• **Assignment**
Go to the line below containing "S3: parts of" and print exactly from there through the line containing "P1: etch of", both included. Print nothing else.

• **Information supplied**
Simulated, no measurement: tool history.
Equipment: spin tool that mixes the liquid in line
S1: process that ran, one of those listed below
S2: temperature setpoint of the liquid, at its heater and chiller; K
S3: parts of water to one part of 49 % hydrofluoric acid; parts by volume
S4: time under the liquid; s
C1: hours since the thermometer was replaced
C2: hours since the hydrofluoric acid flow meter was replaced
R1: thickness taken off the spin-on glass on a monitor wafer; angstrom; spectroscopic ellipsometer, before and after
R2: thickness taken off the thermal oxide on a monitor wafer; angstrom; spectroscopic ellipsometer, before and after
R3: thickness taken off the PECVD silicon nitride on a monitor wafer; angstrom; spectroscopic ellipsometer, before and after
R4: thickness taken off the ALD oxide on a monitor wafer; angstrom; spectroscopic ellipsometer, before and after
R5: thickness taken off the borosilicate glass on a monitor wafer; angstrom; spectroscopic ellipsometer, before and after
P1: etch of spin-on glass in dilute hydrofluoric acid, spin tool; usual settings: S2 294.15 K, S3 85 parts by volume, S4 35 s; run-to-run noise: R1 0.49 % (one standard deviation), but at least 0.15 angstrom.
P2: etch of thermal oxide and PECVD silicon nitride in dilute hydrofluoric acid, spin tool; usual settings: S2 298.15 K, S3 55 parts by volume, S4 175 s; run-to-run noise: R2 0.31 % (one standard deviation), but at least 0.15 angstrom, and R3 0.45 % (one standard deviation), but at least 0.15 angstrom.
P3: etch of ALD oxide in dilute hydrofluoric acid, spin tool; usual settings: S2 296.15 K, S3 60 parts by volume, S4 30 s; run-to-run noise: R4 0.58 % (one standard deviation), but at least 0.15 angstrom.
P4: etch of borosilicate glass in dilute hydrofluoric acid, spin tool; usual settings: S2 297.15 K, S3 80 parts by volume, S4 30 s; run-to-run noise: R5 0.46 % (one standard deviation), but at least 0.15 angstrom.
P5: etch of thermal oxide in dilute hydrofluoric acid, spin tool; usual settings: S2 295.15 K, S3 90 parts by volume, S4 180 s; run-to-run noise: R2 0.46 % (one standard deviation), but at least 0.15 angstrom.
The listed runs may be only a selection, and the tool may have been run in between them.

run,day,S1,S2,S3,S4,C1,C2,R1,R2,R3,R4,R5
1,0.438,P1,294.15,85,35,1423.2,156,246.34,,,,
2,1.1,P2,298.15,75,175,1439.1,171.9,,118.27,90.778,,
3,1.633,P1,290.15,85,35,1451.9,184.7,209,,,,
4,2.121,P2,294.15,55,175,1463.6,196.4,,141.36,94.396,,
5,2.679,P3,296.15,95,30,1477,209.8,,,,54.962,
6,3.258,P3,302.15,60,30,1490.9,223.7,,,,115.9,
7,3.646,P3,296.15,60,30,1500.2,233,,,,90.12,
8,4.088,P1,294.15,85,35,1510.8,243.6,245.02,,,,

• **Task response**
S3: parts of water to one part of 49 % hydrofluoric acid; parts by volume
S4: time under the liquid; s
C1: hours since the thermometer was replaced
C2: hours since the hydrofluoric acid flow meter was replaced
R1: thickness taken off the spin-on glass on a monitor wafer; angstrom; spectroscopic ellipsometer, before and after
R2: thickness taken off the thermal oxide on a monitor wafer; angstrom; spectroscopic ellipsometer, before and after
R3: thickness taken off the PECVD silicon nitride on a monitor wafer; angstrom; spectroscopic ellipsometer, before and after
R4: thickness taken off the ALD oxide on a monitor wafer; angstrom; spectroscopic ellipsometer, before and after
R5: thickness taken off the borosilicate glass on a monitor wafer; angstrom; spectroscopic ellipsometer, before and after
P1: etch of spin-on glass in dilute hydrofluoric acid, spin tool; usual settings: S2 294.15 K, S3 85 parts by volume, S4 35 s; run-to-run noise: R1 0.49 % (one standard deviation), but at least 0.15 angstrom.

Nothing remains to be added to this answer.